___ Provided material

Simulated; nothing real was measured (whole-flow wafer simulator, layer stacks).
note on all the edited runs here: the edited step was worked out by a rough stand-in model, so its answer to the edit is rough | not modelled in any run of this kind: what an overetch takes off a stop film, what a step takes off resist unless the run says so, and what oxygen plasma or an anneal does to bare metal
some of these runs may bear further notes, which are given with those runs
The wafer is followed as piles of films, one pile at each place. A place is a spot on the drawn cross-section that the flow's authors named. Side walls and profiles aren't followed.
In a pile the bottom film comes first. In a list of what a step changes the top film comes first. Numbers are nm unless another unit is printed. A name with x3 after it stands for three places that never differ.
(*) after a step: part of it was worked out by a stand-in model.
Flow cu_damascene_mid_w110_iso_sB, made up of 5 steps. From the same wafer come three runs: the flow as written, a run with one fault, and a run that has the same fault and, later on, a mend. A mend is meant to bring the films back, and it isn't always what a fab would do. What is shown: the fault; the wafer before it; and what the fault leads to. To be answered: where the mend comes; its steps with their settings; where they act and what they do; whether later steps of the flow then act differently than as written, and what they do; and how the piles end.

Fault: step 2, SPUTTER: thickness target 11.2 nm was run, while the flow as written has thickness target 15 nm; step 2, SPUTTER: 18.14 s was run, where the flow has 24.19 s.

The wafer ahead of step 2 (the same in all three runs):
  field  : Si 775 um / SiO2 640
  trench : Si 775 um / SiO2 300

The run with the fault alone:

______

**Requirement:** The first line of the records begins the span, and the line containing "note on all" ends it. Reproduce that span exactly, both ends included.

**Worked solution:**
Simulated; nothing real was measured (whole-flow wafer simulator, layer stacks).
note on all the edited runs here: the edited step was worked out by a rough stand-in model, so its answer to the edit is rough | not modelled in any run of this kind: what an overetch takes off a stop film, what a step takes off resist unless the run says so, and what oxygen plasma or an anneal does to bare metal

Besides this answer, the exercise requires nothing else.